Restate the entries below without a single change.

### PROVIDED DATA
┄┄┄┄┄┄┄┄┄┄┄┄┄┄┄┄┄┄┄┄

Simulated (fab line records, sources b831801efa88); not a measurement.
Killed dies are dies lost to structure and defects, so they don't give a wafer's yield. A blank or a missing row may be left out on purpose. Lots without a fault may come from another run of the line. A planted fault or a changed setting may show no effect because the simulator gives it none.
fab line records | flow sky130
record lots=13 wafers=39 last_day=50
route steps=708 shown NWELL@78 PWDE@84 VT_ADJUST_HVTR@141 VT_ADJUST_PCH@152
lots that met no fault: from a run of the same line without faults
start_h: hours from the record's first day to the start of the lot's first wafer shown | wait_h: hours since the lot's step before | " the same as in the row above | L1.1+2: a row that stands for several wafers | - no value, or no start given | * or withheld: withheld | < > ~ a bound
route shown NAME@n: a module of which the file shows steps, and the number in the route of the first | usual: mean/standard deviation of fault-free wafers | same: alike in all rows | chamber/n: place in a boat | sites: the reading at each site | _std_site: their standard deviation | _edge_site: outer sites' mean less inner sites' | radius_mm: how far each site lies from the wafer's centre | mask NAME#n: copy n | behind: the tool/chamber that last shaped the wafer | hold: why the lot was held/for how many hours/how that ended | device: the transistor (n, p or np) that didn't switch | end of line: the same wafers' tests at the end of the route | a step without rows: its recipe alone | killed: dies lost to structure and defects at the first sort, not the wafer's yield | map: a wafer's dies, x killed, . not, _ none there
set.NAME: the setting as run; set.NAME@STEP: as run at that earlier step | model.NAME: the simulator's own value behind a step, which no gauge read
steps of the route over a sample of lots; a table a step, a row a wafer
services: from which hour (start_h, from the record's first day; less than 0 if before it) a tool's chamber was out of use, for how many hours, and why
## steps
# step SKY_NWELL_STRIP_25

┄┄┄┄┄┄┄┄┄┄┄┄┄┄┄┄┄┄┄┄

### EXERCISE ANSWER
Simulated (fab line records, sources b831801efa88); not a measurement.
Killed dies are dies lost to structure and defects, so they don't give a wafer's yield. A blank or a missing row may be left out on purpose. Lots without a fault may come from another run of the line. A planted fault or a changed setting may show no effect because the simulator gives it none.
fab line records | flow sky130
record lots=13 wafers=39 last_day=50
route steps=708 shown NWELL@78 PWDE@84 VT_ADJUST_HVTR@141 VT_ADJUST_PCH@152
lots that met no fault: from a run of the same line without faults
start_h: hours from the record's first day to the start of the lot's first wafer shown | wait_h: hours since the lot's step before | " the same as in the row above | L1.1+2: a row that stands for several wafers | - no value, or no start given | * or withheld: withheld | < > ~ a bound
route shown NAME@n: a module of which the file shows steps, and the number in the route of the first | usual: mean/standard deviation of fault-free wafers | same: alike in all rows | chamber/n: place in a boat | sites: the reading at each site | _std_site: their standard deviation | _edge_site: outer sites' mean less inner sites' | radius_mm: how far each site lies from the wafer's centre | mask NAME#n: copy n | behind: the tool/chamber that last shaped the wafer | hold: why the lot was held/for how many hours/how that ended | device: the transistor (n, p or np) that didn't switch | end of line: the same wafers' tests at the end of the route | a step without rows: its recipe alone | killed: dies lost to structure and defects at the first sort, not the wafer's yield | map: a wafer's dies, x killed, . not, _ none there
set.NAME: the setting as run; set.NAME@STEP: as run at that earlier step | model.NAME: the simulator's own value behind a step, which no gauge read
steps of the route over a sample of lots; a table a step, a row a wafer
services: from which hour (start_h, from the record's first day; less than 0 if before it) a tool's chamber was out of use, for how many hours, and why
## steps
# step SKY_NWELL_STRIP_25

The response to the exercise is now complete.